- _Assignment_
Without omitting anything, return the records precisely as given.

- _Dataset extract_
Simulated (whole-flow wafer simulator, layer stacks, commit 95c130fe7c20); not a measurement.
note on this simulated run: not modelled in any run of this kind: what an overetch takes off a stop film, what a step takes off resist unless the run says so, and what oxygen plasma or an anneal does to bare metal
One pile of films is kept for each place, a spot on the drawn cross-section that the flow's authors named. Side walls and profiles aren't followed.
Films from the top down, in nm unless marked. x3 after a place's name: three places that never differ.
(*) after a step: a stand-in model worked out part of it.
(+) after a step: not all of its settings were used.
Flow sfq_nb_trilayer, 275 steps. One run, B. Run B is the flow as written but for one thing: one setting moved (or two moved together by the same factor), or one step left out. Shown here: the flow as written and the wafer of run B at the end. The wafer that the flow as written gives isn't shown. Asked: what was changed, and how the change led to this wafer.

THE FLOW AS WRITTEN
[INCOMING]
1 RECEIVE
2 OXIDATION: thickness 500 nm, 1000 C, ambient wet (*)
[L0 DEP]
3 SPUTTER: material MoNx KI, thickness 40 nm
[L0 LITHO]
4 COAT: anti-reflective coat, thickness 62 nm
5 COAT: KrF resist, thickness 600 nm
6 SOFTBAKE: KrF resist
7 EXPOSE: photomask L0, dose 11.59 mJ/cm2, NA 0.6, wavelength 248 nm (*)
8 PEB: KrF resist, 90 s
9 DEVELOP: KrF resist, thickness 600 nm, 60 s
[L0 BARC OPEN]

- _Task solution_
Simulated (whole-flow wafer simulator, layer stacks, commit 95c130fe7c20); not a measurement.
note on this simulated run: not modelled in any run of this kind: what an overetch takes off a stop film, what a step takes off resist unless the run says so, and what oxygen plasma or an anneal does to bare metal
One pile of films is kept for each place, a spot on the drawn cross-section that the flow's authors named. Side walls and profiles aren't followed.
Films from the top down, in nm unless marked. x3 after a place's name: three places that never differ.
(*) after a step: a stand-in model worked out part of it.
(+) after a step: not all of its settings were used.
Flow sfq_nb_trilayer, 275 steps. One run, B. Run B is the flow as written but for one thing: one setting moved (or two moved together by the same factor), or one step left out. Shown here: the flow as written and the wafer of run B at the end. The wafer that the flow as written gives isn't shown. Asked: what was changed, and how the change led to this wafer.

THE FLOW AS WRITTEN
[INCOMING]
1 RECEIVE
2 OXIDATION: thickness 500 nm, 1000 C, ambient wet (*)
[L0 DEP]
3 SPUTTER: material MoNx KI, thickness 40 nm
[L0 LITHO]
4 COAT: anti-reflective coat, thickness 62 nm
5 COAT: KrF resist, thickness 600 nm
6 SOFTBAKE: KrF resist
7 EXPOSE: photomask L0, dose 11.59 mJ/cm2, NA 0.6, wavelength 248 nm (*)
8 PEB: KrF resist, 90 s
9 DEVELOP: KrF resist, thickness 600 nm, 60 s
[L0 BARC OPEN]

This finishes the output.